Among the entries below, only the lines starting at the one with "- Below 0, no change." and ending at the one with "- Below 5, no change.", both included, are to be printed exactly.

━━━ DATA SUPPLIED ━━━
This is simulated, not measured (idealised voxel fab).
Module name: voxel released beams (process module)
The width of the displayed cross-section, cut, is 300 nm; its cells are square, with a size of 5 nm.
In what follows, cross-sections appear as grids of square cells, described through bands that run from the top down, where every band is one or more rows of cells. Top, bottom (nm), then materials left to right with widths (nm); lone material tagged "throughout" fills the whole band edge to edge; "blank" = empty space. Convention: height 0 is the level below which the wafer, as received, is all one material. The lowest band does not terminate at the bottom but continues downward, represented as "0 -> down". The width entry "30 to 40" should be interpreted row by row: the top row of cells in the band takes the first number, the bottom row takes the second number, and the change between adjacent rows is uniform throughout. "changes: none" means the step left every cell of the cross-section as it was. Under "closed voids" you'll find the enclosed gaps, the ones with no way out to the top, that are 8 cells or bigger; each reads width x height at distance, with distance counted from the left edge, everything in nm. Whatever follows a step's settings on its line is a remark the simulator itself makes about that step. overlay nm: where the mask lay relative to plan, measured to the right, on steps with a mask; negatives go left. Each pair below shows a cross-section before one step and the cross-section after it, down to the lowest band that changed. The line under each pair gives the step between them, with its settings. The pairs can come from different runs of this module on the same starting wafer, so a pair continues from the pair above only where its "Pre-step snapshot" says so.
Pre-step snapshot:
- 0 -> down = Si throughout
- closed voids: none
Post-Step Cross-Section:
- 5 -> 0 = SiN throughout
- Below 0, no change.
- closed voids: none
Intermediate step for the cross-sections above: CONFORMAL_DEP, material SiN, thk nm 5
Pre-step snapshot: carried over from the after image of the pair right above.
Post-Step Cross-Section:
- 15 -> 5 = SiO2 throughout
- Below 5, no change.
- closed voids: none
━━━

▶ ANSWER BOX
- Below 0, no change.
- closed voids: none
Intermediate step for the cross-sections above: CONFORMAL_DEP, material SiN, thk nm 5
Pre-step snapshot: carried over from the after image of the pair right above.
Post-Step Cross-Section:
- 15 -> 5 = SiO2 throughout
- Below 5, no change.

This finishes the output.